• _Work task_: Every record below should appear in your answer, copied exactly.

• _Dataset records_:
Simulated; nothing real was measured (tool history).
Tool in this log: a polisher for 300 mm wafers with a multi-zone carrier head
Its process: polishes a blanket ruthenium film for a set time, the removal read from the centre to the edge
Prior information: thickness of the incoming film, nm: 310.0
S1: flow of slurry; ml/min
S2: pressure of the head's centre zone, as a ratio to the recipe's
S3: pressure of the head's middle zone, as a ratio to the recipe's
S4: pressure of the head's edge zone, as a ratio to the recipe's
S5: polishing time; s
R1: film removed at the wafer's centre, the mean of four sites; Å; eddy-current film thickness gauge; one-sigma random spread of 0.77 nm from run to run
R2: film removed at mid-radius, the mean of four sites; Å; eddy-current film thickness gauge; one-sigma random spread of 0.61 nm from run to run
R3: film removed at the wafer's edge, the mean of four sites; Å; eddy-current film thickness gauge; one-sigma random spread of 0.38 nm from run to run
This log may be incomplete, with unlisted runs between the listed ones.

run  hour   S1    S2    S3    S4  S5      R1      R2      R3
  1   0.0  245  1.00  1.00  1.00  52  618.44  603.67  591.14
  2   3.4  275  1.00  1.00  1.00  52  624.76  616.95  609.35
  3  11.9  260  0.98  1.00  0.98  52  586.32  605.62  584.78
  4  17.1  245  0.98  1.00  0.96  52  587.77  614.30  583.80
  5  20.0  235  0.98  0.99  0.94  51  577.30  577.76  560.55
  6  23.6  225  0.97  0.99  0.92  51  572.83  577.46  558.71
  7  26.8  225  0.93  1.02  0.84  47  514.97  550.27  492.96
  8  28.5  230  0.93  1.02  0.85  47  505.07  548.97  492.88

• _Solution_:
Simulated; nothing real was measured (tool history).
Tool in this log: a polisher for 300 mm wafers with a multi-zone carrier head
Its process: polishes a blanket ruthenium film for a set time, the removal read from the centre to the edge
Prior information: thickness of the incoming film, nm: 310.0
S1: flow of slurry; ml/min
S2: pressure of the head's centre zone, as a ratio to the recipe's
S3: pressure of the head's middle zone, as a ratio to the recipe's
S4: pressure of the head's edge zone, as a ratio to the recipe's
S5: polishing time; s
R1: film removed at the wafer's centre, the mean of four sites; Å; eddy-current film thickness gauge; one-sigma random spread of 0.77 nm from run to run
R2: film removed at mid-radius, the mean of four sites; Å; eddy-current film thickness gauge; one-sigma random spread of 0.61 nm from run to run
R3: film removed at the wafer's edge, the mean of four sites; Å; eddy-current film thickness gauge; one-sigma random spread of 0.38 nm from run to run
This log may be incomplete, with unlisted runs between the listed ones.

run  hour   S1    S2    S3    S4  S5      R1      R2      R3
  1   0.0  245  1.00  1.00  1.00  52  618.44  603.67  591.14
  2   3.4  275  1.00  1.00  1.00  52  624.76  616.95  609.35
  3  11.9  260  0.98  1.00  0.98  52  586.32  605.62  584.78
  4  17.1  245  0.98  1.00  0.96  52  587.77  614.30  583.80
  5  20.0  235  0.98  0.99  0.94  51  577.30  577.76  560.55
  6  23.6  225  0.97  0.99  0.92  51  572.83  577.46  558.71
  7  26.8  225  0.93  1.02  0.84  47  514.97  550.27  492.96
  8  28.5  230  0.93  1.02  0.85  47  505.07  548.97  492.88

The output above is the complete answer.